**REQUIRED ACTION:** Could you write out each of the records below exactly?

**DATASET:**
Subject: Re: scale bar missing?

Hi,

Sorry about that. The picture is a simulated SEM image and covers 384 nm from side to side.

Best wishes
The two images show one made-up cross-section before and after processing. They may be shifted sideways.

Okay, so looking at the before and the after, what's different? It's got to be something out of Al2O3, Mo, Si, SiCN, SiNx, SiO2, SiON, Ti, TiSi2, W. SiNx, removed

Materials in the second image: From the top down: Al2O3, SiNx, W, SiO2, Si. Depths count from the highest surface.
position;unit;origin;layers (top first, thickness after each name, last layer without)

**ANSWER SECTION:**
Subject: Re: scale bar missing?

Hi,

Sorry about that. The picture is a simulated SEM image and covers 384 nm from side to side.

Best wishes
The two images show one made-up cross-section before and after processing. They may be shifted sideways.

Okay, so looking at the before and the after, what's different? It's got to be something out of Al2O3, Mo, Si, SiCN, SiNx, SiO2, SiON, Ti, TiSi2, W. SiNx, removed

Materials in the second image: From the top down: Al2O3, SiNx, W, SiO2, Si. Depths count from the highest surface.
position;unit;origin;layers (top first, thickness after each name, last layer without)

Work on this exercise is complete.